*REQUIREMENT*. Every line below between the line holding "Height 0 is" and the line holding "the cross-section changed.", inclusive, should be repeated exactly, and all other lines omitted.

*EXTRACTED INFORMATION*.
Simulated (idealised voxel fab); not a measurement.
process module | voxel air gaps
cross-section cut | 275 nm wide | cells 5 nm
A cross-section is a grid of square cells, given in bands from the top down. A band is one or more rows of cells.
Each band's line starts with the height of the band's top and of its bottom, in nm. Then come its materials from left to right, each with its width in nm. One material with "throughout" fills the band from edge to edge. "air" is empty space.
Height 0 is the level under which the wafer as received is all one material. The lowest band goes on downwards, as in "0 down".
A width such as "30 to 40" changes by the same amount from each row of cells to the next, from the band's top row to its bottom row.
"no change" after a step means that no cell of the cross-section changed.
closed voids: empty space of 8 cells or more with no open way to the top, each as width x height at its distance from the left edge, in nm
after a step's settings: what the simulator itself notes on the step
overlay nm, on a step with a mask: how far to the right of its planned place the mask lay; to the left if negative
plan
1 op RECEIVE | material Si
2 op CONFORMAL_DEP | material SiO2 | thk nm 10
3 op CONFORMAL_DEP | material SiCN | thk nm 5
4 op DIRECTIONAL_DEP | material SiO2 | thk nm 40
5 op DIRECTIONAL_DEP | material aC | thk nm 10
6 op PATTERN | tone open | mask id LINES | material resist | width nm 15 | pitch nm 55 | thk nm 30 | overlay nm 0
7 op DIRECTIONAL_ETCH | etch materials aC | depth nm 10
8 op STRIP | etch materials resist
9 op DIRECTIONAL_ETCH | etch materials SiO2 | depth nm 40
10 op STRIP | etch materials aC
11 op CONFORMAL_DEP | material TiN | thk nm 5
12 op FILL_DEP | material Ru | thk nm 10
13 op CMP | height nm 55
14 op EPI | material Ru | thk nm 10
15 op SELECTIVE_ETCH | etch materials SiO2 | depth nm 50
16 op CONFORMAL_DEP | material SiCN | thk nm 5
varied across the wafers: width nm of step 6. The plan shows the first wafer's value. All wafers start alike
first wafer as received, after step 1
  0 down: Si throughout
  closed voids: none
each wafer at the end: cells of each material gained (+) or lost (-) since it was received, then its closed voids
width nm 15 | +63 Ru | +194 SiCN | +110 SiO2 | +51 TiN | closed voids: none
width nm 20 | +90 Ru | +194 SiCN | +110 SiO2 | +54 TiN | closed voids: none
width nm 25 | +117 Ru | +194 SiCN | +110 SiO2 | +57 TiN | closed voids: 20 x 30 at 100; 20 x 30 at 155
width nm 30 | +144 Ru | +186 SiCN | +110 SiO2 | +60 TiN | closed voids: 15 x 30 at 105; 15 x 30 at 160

*WRITTEN ANSWER*.
Height 0 is the level under which the wafer as received is all one material. The lowest band goes on downwards, as in "0 down".
A width such as "30 to 40" changes by the same amount from each row of cells to the next, from the band's top row to its bottom row.
"no change" after a step means that no cell of the cross-section changed.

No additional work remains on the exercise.